→ WORK INSTRUCTION
All of the records are to be reproduced exactly.

→ MATERIAL SUPPLIED
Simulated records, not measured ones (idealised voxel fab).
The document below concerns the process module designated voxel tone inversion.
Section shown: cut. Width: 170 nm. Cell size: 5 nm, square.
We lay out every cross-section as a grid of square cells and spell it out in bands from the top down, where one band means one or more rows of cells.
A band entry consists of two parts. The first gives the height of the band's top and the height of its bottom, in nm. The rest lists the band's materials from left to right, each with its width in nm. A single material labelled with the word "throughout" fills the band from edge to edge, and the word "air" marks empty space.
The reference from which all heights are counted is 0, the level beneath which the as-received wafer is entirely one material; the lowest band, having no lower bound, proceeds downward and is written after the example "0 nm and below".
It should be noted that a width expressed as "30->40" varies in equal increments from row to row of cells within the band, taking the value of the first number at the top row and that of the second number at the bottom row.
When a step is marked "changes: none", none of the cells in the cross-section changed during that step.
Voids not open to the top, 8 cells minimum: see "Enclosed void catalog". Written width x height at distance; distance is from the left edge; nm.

→ EXERCISE ANSWER
Simulated records, not measured ones (idealised voxel fab).
The document below concerns the process module designated voxel tone inversion.
Section shown: cut. Width: 170 nm. Cell size: 5 nm, square.
We lay out every cross-section as a grid of square cells and spell it out in bands from the top down, where one band means one or more rows of cells.
A band entry consists of two parts. The first gives the height of the band's top and the height of its bottom, in nm. The rest lists the band's materials from left to right, each with its width in nm. A single material labelled with the word "throughout" fills the band from edge to edge, and the word "air" marks empty space.
The reference from which all heights are counted is 0, the level beneath which the as-received wafer is entirely one material; the lowest band, having no lower bound, proceeds downward and is written after the example "0 nm and below".
It should be noted that a width expressed as "30->40" varies in equal increments from row to row of cells within the band, taking the value of the first number at the top row and that of the second number at the bottom row.
When a step is marked "changes: none", none of the cells in the cross-section changed during that step.
Voids not open to the top, 8 cells minimum: see "Enclosed void catalog". Written width x height at distance; distance is from the left edge; nm.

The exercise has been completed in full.